__WORK REQUEST__:
Give again, unaltered, the lines of the listing below that run from the line having "Its process: clears" through the line having "Not every run".

__SUPPLIED RECORDS__:
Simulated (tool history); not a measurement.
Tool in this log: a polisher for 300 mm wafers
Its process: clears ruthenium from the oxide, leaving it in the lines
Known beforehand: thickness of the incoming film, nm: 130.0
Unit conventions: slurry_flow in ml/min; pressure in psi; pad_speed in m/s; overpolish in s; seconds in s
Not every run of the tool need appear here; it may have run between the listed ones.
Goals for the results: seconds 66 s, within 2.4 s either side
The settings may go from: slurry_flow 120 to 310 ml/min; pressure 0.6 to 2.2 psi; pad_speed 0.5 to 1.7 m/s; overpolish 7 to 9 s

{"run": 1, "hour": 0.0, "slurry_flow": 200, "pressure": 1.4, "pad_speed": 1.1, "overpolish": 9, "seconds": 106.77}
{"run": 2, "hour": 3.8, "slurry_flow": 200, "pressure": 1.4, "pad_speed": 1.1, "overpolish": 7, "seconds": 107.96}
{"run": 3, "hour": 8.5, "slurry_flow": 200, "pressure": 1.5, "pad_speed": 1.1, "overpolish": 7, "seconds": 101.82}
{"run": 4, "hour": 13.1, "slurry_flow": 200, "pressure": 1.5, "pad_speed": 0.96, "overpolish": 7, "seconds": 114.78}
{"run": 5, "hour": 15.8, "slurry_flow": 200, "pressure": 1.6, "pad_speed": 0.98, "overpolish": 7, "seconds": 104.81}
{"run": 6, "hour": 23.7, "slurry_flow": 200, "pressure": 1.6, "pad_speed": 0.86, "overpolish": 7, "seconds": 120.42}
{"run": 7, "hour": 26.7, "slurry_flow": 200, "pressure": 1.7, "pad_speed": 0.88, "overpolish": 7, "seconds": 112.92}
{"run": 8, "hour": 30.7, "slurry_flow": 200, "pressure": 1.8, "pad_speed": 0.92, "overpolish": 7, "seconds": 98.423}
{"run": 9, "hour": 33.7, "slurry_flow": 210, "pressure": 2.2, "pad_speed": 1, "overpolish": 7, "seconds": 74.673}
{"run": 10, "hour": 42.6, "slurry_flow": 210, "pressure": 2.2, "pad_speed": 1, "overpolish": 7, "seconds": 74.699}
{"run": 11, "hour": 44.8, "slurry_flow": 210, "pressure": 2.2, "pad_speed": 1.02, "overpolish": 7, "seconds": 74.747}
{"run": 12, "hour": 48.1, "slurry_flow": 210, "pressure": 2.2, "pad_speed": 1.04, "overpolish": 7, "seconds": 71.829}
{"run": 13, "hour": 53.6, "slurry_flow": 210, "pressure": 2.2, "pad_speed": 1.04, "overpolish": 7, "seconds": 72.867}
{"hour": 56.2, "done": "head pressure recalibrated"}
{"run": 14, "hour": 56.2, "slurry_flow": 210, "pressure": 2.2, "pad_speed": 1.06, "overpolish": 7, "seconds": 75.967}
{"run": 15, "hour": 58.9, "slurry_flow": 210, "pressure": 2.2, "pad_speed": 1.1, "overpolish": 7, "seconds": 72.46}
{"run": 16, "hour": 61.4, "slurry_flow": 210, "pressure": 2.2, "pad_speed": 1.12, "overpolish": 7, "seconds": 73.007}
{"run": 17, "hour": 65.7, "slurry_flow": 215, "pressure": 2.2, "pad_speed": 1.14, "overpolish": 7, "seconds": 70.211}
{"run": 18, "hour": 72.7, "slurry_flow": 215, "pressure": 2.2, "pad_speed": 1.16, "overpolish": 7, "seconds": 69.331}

__YOUR RESPONSE__:
Its process: clears ruthenium from the oxide, leaving it in the lines
Known beforehand: thickness of the incoming film, nm: 130.0
Unit conventions: slurry_flow in ml/min; pressure in psi; pad_speed in m/s; overpolish in s; seconds in s
Not every run of the tool need appear here; it may have run between the listed ones.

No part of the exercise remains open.